### Task item
Return exactly and only these lines: the first of the listing through the one containing "raised-line width halfway".

### Listed entries
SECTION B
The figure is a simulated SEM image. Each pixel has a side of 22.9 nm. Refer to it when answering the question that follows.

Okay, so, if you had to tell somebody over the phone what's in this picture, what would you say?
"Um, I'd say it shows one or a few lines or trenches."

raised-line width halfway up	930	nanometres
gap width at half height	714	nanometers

### Written solution
SECTION B
The figure is a simulated SEM image. Each pixel has a side of 22.9 nm. Refer to it when answering the question that follows.

Okay, so, if you had to tell somebody over the phone what's in this picture, what would you say?
"Um, I'd say it shows one or a few lines or trenches."

raised-line width halfway up	930	nanometres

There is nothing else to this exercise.